---*---
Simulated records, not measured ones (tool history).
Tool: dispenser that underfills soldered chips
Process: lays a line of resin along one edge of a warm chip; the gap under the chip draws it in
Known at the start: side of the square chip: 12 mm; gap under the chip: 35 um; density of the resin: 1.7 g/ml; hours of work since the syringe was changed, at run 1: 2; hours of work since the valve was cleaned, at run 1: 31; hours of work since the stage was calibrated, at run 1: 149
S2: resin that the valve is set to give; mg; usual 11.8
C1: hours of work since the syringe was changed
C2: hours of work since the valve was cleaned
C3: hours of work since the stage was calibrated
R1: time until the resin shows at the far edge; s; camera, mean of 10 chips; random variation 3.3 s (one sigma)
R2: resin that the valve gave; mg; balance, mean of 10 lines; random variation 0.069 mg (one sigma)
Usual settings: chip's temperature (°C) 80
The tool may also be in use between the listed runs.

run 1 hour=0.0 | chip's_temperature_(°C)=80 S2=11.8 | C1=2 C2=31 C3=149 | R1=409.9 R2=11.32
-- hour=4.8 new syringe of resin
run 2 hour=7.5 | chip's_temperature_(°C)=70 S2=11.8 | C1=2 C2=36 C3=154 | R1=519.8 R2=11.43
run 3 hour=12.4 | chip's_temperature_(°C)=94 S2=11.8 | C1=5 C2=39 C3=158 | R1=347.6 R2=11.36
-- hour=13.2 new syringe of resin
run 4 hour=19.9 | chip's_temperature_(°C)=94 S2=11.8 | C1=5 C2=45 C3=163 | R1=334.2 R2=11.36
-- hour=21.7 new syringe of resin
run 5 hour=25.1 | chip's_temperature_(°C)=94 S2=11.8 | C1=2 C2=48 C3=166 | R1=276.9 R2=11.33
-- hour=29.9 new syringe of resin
---*---

Requirement =>
Within the material above, the line with "Tool: dispenser that" opens the range and the line with "Process: lays a" closes it; reproduce that range word for word.

Solution =>
Tool: dispenser that underfills soldered chips
Process: lays a line of resin along one edge of a warm chip; the gap under the chip draws it in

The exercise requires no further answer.